Write out the lines from the top of the material through the line with "(+) following a", exactly and with nothing added.

####

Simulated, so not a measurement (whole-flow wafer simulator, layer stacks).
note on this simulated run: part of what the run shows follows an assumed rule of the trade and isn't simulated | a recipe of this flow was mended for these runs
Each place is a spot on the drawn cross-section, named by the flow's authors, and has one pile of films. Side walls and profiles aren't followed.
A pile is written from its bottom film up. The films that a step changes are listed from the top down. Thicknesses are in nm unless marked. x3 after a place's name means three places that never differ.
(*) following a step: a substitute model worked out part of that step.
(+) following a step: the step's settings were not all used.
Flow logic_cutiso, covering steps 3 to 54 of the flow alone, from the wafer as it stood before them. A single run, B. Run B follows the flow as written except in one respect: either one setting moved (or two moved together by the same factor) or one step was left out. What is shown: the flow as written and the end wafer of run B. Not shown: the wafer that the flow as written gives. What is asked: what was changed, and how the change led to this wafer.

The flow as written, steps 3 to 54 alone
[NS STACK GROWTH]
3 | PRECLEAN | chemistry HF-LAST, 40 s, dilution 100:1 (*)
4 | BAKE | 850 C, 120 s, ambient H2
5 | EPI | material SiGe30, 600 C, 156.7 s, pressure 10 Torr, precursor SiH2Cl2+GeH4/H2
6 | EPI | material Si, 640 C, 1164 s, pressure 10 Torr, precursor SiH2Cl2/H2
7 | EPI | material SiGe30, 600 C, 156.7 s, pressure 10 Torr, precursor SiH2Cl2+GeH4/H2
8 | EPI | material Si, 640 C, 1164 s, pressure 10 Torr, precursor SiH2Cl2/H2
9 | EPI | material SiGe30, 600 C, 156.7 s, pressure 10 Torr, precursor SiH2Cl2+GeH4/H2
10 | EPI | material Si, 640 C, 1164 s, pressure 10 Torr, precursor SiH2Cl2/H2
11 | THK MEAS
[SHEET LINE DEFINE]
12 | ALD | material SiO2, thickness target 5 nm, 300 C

####

- Worked solution
Simulated, so not a measurement (whole-flow wafer simulator, layer stacks).
note on this simulated run: part of what the run shows follows an assumed rule of the trade and isn't simulated | a recipe of this flow was mended for these runs
Each place is a spot on the drawn cross-section, named by the flow's authors, and has one pile of films. Side walls and profiles aren't followed.
A pile is written from its bottom film up. The films that a step changes are listed from the top down. Thicknesses are in nm unless marked. x3 after a place's name means three places that never differ.
(*) following a step: a substitute model worked out part of that step.
(+) following a step: the step's settings were not all used.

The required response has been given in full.